**Dataset extract**.
▽

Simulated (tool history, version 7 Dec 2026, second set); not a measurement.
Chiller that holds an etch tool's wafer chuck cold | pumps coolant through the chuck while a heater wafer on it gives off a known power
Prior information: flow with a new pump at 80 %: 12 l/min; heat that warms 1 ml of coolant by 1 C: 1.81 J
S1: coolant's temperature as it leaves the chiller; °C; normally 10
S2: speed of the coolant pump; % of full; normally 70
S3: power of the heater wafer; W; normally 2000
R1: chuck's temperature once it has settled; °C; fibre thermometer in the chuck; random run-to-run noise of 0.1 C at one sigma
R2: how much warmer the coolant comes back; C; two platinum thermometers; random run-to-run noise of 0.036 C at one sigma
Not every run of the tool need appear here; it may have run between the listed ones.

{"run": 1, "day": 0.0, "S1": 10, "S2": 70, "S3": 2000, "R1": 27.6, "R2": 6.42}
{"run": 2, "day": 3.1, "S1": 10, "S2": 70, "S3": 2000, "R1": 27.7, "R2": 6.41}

△

**Work instruction**. Print the material verbatim, all of it.

**Answer section**.
Simulated (tool history, version 7 Dec 2026, second set); not a measurement.
Chiller that holds an etch tool's wafer chuck cold | pumps coolant through the chuck while a heater wafer on it gives off a known power
Prior information: flow with a new pump at 80 %: 12 l/min; heat that warms 1 ml of coolant by 1 C: 1.81 J
S1: coolant's temperature as it leaves the chiller; °C; normally 10
S2: speed of the coolant pump; % of full; normally 70
S3: power of the heater wafer; W; normally 2000
R1: chuck's temperature once it has settled; °C; fibre thermometer in the chuck; random run-to-run noise of 0.1 C at one sigma
R2: how much warmer the coolant comes back; C; two platinum thermometers; random run-to-run noise of 0.036 C at one sigma
Not every run of the tool need appear here; it may have run between the listed ones.

{"run": 1, "day": 0.0, "S1": 10, "S2": 70, "S3": 2000, "R1": 27.6, "R2": 6.42}
{"run": 2, "day": 3.1, "S1": 10, "S2": 70, "S3": 2000, "R1": 27.7, "R2": 6.41}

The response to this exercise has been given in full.